Segment Start: SOURCE DATA
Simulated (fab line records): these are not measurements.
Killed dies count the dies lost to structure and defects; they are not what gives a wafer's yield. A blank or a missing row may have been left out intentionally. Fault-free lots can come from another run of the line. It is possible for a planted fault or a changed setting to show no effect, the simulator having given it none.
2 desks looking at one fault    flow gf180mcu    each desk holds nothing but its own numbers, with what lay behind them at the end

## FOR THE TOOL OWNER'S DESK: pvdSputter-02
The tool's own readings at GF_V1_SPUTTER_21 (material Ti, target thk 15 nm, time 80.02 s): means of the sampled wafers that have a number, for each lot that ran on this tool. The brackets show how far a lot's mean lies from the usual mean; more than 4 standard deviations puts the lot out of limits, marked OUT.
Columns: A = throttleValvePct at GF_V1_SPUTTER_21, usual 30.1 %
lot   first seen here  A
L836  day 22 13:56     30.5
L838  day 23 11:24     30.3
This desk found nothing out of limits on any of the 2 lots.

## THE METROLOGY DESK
Segment End: SOURCE DATA

- _WORK ITEM_
Could you reproduce every line of the listing exactly?

- _WRITTEN REPLY_
Simulated (fab line records): these are not measurements.
Killed dies count the dies lost to structure and defects; they are not what gives a wafer's yield. A blank or a missing row may have been left out intentionally. Fault-free lots can come from another run of the line. It is possible for a planted fault or a changed setting to show no effect, the simulator having given it none.
2 desks looking at one fault    flow gf180mcu    each desk holds nothing but its own numbers, with what lay behind them at the end

## FOR THE TOOL OWNER'S DESK: pvdSputter-02
The tool's own readings at GF_V1_SPUTTER_21 (material Ti, target thk 15 nm, time 80.02 s): means of the sampled wafers that have a number, for each lot that ran on this tool. The brackets show how far a lot's mean lies from the usual mean; more than 4 standard deviations puts the lot out of limits, marked OUT.
Columns: A = throttleValvePct at GF_V1_SPUTTER_21, usual 30.1 %
lot   first seen here  A
L836  day 22 13:56     30.5
L838  day 23 11:24     30.3
This desk found nothing out of limits on any of the 2 lots.

## THE METROLOGY DESK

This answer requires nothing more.